▸ RECORDS SUPPLIED:
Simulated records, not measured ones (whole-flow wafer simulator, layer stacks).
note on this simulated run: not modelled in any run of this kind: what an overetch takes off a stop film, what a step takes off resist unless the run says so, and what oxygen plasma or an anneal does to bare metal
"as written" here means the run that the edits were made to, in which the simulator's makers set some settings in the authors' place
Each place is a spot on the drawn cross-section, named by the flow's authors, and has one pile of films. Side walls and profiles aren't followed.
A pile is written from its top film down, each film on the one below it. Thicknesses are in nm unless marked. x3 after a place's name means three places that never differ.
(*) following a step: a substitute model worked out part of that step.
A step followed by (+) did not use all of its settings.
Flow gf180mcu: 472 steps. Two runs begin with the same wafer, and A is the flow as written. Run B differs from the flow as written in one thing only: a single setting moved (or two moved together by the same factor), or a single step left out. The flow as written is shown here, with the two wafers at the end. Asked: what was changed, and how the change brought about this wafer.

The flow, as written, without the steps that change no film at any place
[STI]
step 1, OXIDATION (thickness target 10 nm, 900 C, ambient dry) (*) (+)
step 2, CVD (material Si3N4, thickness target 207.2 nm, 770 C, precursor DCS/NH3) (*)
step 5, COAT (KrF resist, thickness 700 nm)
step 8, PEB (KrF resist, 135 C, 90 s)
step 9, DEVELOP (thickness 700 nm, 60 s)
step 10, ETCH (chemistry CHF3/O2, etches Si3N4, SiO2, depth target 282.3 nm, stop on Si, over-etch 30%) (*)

▸ WORK REQUEST: Output all lines from the beginning of the data up to the line holding "step 9, DEVELOP (thickness 700 nm, 60 s)", that line included, exactly as written.

▸ ANSWER AREA:
Simulated records, not measured ones (whole-flow wafer simulator, layer stacks).
note on this simulated run: not modelled in any run of this kind: what an overetch takes off a stop film, what a step takes off resist unless the run says so, and what oxygen plasma or an anneal does to bare metal
"as written" here means the run that the edits were made to, in which the simulator's makers set some settings in the authors' place
Each place is a spot on the drawn cross-section, named by the flow's authors, and has one pile of films. Side walls and profiles aren't followed.
A pile is written from its top film down, each film on the one below it. Thicknesses are in nm unless marked. x3 after a place's name means three places that never differ.
(*) following a step: a substitute model worked out part of that step.
A step followed by (+) did not use all of its settings.
Flow gf180mcu: 472 steps. Two runs begin with the same wafer, and A is the flow as written. Run B differs from the flow as written in one thing only: a single setting moved (or two moved together by the same factor), or a single step left out. The flow as written is shown here, with the two wafers at the end. Asked: what was changed, and how the change brought about this wafer.

The flow, as written, without the steps that change no film at any place
[STI]
step 1, OXIDATION (thickness target 10 nm, 900 C, ambient dry) (*) (+)
step 2, CVD (material Si3N4, thickness target 207.2 nm, 770 C, precursor DCS/NH3) (*)
step 5, COAT (KrF resist, thickness 700 nm)
step 8, PEB (KrF resist, 135 C, 90 s)
step 9, DEVELOP (thickness 700 nm, 60 s)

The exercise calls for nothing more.